**RECORDED DATA**
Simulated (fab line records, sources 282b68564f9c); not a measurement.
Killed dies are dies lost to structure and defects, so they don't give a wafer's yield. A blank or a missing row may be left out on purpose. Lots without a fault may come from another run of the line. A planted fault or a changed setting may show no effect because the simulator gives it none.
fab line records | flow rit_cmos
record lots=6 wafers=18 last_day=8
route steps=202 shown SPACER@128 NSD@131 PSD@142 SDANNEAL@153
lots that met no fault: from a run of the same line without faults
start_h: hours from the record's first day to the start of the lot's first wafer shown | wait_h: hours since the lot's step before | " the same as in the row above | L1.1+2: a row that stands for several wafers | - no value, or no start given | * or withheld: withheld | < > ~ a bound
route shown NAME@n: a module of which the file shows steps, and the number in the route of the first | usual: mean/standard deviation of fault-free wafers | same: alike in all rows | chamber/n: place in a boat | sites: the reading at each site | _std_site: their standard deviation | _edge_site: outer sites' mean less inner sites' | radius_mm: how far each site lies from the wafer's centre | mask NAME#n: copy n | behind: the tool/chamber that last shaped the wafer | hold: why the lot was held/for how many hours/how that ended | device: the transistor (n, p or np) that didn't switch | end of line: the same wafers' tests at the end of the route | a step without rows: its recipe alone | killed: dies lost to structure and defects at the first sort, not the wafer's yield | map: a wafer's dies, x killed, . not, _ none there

**WORK INSTRUCTION**
For each record above, give it again without a single change.

**TASK SOLUTION**
Simulated (fab line records, sources 282b68564f9c); not a measurement.
Killed dies are dies lost to structure and defects, so they don't give a wafer's yield. A blank or a missing row may be left out on purpose. Lots without a fault may come from another run of the line. A planted fault or a changed setting may show no effect because the simulator gives it none.
fab line records | flow rit_cmos
record lots=6 wafers=18 last_day=8
route steps=202 shown SPACER@128 NSD@131 PSD@142 SDANNEAL@153
lots that met no fault: from a run of the same line without faults
start_h: hours from the record's first day to the start of the lot's first wafer shown | wait_h: hours since the lot's step before | " the same as in the row above | L1.1+2: a row that stands for several wafers | - no value, or no start given | * or withheld: withheld | < > ~ a bound
route shown NAME@n: a module of which the file shows steps, and the number in the route of the first | usual: mean/standard deviation of fault-free wafers | same: alike in all rows | chamber/n: place in a boat | sites: the reading at each site | _std_site: their standard deviation | _edge_site: outer sites' mean less inner sites' | radius_mm: how far each site lies from the wafer's centre | mask NAME#n: copy n | behind: the tool/chamber that last shaped the wafer | hold: why the lot was held/for how many hours/how that ended | device: the transistor (n, p or np) that didn't switch | end of line: the same wafers' tests at the end of the route | a step without rows: its recipe alone | killed: dies lost to structure and defects at the first sort, not the wafer's yield | map: a wafer's dies, x killed, . not, _ none there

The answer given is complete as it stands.